BEGIN Extracted records
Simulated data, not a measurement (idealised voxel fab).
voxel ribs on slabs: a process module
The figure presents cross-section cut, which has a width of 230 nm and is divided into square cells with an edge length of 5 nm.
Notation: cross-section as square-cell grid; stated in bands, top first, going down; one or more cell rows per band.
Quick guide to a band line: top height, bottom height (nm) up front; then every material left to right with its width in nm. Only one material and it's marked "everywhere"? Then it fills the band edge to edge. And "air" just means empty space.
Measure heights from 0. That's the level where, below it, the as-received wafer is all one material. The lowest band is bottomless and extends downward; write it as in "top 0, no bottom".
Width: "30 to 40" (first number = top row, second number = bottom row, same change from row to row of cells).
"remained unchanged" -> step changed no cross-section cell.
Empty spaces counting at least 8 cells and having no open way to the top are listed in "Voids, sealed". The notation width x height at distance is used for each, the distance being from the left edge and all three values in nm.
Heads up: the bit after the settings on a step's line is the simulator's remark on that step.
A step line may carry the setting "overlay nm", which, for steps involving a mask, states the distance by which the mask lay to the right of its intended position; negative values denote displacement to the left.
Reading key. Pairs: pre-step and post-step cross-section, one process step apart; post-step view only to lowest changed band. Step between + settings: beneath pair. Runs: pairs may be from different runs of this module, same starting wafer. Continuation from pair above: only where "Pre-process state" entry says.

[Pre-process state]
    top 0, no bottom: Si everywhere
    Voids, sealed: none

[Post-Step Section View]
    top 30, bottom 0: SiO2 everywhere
END Extracted records

▸ **Task item**
Transcribe each record exactly. Leave nothing out.

▸ **Your response**
Simulated data, not a measurement (idealised voxel fab).
voxel ribs on slabs: a process module
The figure presents cross-section cut, which has a width of 230 nm and is divided into square cells with an edge length of 5 nm.
Notation: cross-section as square-cell grid; stated in bands, top first, going down; one or more cell rows per band.
Quick guide to a band line: top height, bottom height (nm) up front; then every material left to right with its width in nm. Only one material and it's marked "everywhere"? Then it fills the band edge to edge. And "air" just means empty space.
Measure heights from 0. That's the level where, below it, the as-received wafer is all one material. The lowest band is bottomless and extends downward; write it as in "top 0, no bottom".
Width: "30 to 40" (first number = top row, second number = bottom row, same change from row to row of cells).
"remained unchanged" -> step changed no cross-section cell.
Empty spaces counting at least 8 cells and having no open way to the top are listed in "Voids, sealed". The notation width x height at distance is used for each, the distance being from the left edge and all three values in nm.
Heads up: the bit after the settings on a step's line is the simulator's remark on that step.
A step line may carry the setting "overlay nm", which, for steps involving a mask, states the distance by which the mask lay to the right of its intended position; negative values denote displacement to the left.
Reading key. Pairs: pre-step and post-step cross-section, one process step apart; post-step view only to lowest changed band. Step between + settings: beneath pair. Runs: pairs may be from different runs of this module, same starting wafer. Continuation from pair above: only where "Pre-process state" entry says.

[Pre-process state]
    top 0, no bottom: Si everywhere
    Voids, sealed: none

[Post-Step Section View]
    top 30, bottom 0: SiO2 everywhere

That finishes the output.